Starting with the first line of the records, write out each line exactly until you have included the line containing "C2: hours of".

•••••

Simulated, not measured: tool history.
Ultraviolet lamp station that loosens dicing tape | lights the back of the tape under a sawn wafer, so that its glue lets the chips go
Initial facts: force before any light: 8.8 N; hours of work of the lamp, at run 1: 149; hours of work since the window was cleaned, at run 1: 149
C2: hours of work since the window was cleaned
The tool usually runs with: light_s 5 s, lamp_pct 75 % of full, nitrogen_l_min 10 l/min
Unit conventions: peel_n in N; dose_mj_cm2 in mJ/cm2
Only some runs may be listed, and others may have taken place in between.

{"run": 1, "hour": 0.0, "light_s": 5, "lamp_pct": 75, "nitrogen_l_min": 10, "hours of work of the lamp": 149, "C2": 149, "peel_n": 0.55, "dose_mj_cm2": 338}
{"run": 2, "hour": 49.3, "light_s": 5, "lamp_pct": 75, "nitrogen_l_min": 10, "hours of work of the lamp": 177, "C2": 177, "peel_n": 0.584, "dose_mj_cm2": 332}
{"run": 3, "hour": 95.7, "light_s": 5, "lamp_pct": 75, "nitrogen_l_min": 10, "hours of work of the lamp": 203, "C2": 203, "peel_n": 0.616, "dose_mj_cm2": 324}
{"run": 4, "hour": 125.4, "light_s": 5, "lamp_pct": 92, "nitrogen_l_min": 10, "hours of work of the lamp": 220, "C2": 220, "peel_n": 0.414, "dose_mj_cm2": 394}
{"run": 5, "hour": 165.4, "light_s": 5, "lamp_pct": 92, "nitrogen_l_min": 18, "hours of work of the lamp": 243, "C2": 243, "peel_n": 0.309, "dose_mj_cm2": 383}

•••••

**Solution:**
Simulated, not measured: tool history.
Ultraviolet lamp station that loosens dicing tape | lights the back of the tape under a sawn wafer, so that its glue lets the chips go
Initial facts: force before any light: 8.8 N; hours of work of the lamp, at run 1: 149; hours of work since the window was cleaned, at run 1: 149
C2: hours of work since the window was cleaned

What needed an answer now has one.